Write out the data below exactly, from its first line to the line containing "start-h: start of", that line included.

● ● ● ● ●

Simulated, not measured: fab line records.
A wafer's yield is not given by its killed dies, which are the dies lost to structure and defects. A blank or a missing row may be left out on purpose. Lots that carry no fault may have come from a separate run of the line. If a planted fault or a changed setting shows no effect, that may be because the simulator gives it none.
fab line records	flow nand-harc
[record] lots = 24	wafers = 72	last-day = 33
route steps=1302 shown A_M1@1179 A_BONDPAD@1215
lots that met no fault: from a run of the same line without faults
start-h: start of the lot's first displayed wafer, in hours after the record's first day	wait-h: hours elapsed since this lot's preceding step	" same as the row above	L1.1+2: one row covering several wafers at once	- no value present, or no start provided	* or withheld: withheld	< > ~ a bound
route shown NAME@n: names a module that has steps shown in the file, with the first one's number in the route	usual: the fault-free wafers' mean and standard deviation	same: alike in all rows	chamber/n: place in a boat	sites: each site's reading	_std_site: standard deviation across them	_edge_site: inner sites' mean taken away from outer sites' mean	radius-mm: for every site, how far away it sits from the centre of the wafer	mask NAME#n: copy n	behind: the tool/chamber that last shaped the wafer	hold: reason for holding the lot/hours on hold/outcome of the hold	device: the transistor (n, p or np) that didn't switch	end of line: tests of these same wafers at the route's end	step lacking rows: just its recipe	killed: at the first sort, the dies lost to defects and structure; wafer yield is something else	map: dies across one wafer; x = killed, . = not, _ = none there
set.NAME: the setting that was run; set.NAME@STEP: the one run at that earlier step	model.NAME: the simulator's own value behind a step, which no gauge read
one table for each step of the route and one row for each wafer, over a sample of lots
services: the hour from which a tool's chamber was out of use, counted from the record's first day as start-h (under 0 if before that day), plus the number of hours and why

● ● ● ● ●

* Your response *
Simulated, not measured: fab line records.
A wafer's yield is not given by its killed dies, which are the dies lost to structure and defects. A blank or a missing row may be left out on purpose. Lots that carry no fault may have come from a separate run of the line. If a planted fault or a changed setting shows no effect, that may be because the simulator gives it none.
fab line records	flow nand-harc
[record] lots = 24	wafers = 72	last-day = 33
route steps=1302 shown A_M1@1179 A_BONDPAD@1215
lots that met no fault: from a run of the same line without faults
start-h: start of the lot's first displayed wafer, in hours after the record's first day	wait-h: hours elapsed since this lot's preceding step	" same as the row above	L1.1+2: one row covering several wafers at once	- no value present, or no start provided	* or withheld: withheld	< > ~ a bound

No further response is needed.